Requirement => Transcribe exactly the lines that begin the material and continue through the line containing "RES_PROTECT.cd_nm (the simulator's". Leave out whatever follows.

Data section =>
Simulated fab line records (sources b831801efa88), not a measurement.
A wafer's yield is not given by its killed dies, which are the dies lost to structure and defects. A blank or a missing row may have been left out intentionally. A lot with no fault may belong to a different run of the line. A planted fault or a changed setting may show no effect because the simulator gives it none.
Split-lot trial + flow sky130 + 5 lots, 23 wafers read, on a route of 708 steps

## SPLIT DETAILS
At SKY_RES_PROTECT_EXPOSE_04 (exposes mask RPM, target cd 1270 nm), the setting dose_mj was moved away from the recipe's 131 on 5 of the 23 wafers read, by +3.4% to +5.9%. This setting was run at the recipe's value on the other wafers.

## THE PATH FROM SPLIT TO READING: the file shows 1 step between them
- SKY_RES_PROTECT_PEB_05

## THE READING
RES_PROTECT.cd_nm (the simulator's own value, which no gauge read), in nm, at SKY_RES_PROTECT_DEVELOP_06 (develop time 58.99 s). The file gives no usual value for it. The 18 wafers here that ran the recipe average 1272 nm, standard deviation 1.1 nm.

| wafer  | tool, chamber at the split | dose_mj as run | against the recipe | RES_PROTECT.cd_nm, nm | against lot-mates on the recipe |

Problem solution =>
Simulated fab line records (sources b831801efa88), not a measurement.
A wafer's yield is not given by its killed dies, which are the dies lost to structure and defects. A blank or a missing row may have been left out intentionally. A lot with no fault may belong to a different run of the line. A planted fault or a changed setting may show no effect because the simulator gives it none.
Split-lot trial + flow sky130 + 5 lots, 23 wafers read, on a route of 708 steps

## SPLIT DETAILS
At SKY_RES_PROTECT_EXPOSE_04 (exposes mask RPM, target cd 1270 nm), the setting dose_mj was moved away from the recipe's 131 on 5 of the 23 wafers read, by +3.4% to +5.9%. This setting was run at the recipe's value on the other wafers.

## THE PATH FROM SPLIT TO READING: the file shows 1 step between them
- SKY_RES_PROTECT_PEB_05

## THE READING
RES_PROTECT.cd_nm (the simulator's own value, which no gauge read), in nm, at SKY_RES_PROTECT_DEVELOP_06 (develop time 58.99 s). The file gives no usual value for it. The 18 wafers here that ran the recipe average 1272 nm, standard deviation 1.1 nm.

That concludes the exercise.